■ Dataset entries:
—————

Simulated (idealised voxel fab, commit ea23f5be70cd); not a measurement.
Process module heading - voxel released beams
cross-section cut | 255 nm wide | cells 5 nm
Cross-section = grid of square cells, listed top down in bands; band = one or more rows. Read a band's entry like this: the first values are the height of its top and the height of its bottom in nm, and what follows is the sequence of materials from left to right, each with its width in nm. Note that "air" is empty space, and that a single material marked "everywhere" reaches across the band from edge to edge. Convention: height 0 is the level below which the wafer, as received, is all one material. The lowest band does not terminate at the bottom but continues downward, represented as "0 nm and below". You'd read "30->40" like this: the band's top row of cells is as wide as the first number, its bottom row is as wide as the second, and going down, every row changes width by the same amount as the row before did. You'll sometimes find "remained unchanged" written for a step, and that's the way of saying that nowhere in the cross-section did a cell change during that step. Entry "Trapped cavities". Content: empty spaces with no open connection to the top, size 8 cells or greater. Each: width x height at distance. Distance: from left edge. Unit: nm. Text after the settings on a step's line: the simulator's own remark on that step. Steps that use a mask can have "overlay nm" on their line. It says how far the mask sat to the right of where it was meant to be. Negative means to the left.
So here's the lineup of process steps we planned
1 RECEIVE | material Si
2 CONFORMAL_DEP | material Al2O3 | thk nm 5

—————

■ Activity: Set down the records again without altering a word.

■ Worked solution:
Simulated (idealised voxel fab, commit ea23f5be70cd); not a measurement.
Process module heading - voxel released beams
cross-section cut | 255 nm wide | cells 5 nm
Cross-section = grid of square cells, listed top down in bands; band = one or more rows. Read a band's entry like this: the first values are the height of its top and the height of its bottom in nm, and what follows is the sequence of materials from left to right, each with its width in nm. Note that "air" is empty space, and that a single material marked "everywhere" reaches across the band from edge to edge. Convention: height 0 is the level below which the wafer, as received, is all one material. The lowest band does not terminate at the bottom but continues downward, represented as "0 nm and below". You'd read "30->40" like this: the band's top row of cells is as wide as the first number, its bottom row is as wide as the second, and going down, every row changes width by the same amount as the row before did. You'll sometimes find "remained unchanged" written for a step, and that's the way of saying that nowhere in the cross-section did a cell change during that step. Entry "Trapped cavities". Content: empty spaces with no open connection to the top, size 8 cells or greater. Each: width x height at distance. Distance: from left edge. Unit: nm. Text after the settings on a step's line: the simulator's own remark on that step. Steps that use a mask can have "overlay nm" on their line. It says how far the mask sat to the right of where it was meant to be. Negative means to the left.
So here's the lineup of process steps we planned
1 RECEIVE | material Si
2 CONFORMAL_DEP | material Al2O3 | thk nm 5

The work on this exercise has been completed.